··· PROVIDED INFORMATION

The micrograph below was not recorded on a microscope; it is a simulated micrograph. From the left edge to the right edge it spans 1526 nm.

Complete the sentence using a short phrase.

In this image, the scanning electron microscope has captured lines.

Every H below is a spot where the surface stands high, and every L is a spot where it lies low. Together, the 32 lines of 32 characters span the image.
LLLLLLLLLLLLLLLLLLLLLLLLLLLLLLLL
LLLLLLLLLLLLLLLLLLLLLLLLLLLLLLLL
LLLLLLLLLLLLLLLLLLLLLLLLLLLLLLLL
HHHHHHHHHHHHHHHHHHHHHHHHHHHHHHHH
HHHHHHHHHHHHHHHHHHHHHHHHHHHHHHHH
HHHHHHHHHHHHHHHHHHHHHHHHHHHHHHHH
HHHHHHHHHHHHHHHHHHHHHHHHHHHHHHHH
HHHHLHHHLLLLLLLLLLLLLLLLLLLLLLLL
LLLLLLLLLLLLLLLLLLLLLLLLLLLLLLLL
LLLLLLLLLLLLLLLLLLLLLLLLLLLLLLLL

······

§ BRIEF
Would you output every entry exactly as it was written?

§ EXERCISE OUTPUT
The micrograph below was not recorded on a microscope; it is a simulated micrograph. From the left edge to the right edge it spans 1526 nm.

Complete the sentence using a short phrase.

In this image, the scanning electron microscope has captured lines.

Every H below is a spot where the surface stands high, and every L is a spot where it lies low. Together, the 32 lines of 32 characters span the image.
LLLLLLLLLLLLLLLLLLLLLLLLLLLLLLLL
LLLLLLLLLLLLLLLLLLLLLLLLLLLLLLLL
LLLLLLLLLLLLLLLLLLLLLLLLLLLLLLLL
HHHHHHHHHHHHHHHHHHHHHHHHHHHHHHHH
HHHHHHHHHHHHHHHHHHHHHHHHHHHHHHHH
HHHHHHHHHHHHHHHHHHHHHHHHHHHHHHHH
HHHHHHHHHHHHHHHHHHHHHHHHHHHHHHHH
HHHHLHHHLLLLLLLLLLLLLLLLLLLLLLLL
LLLLLLLLLLLLLLLLLLLLLLLLLLLLLLLL
LLLLLLLLLLLLLLLLLLLLLLLLLLLLLLLL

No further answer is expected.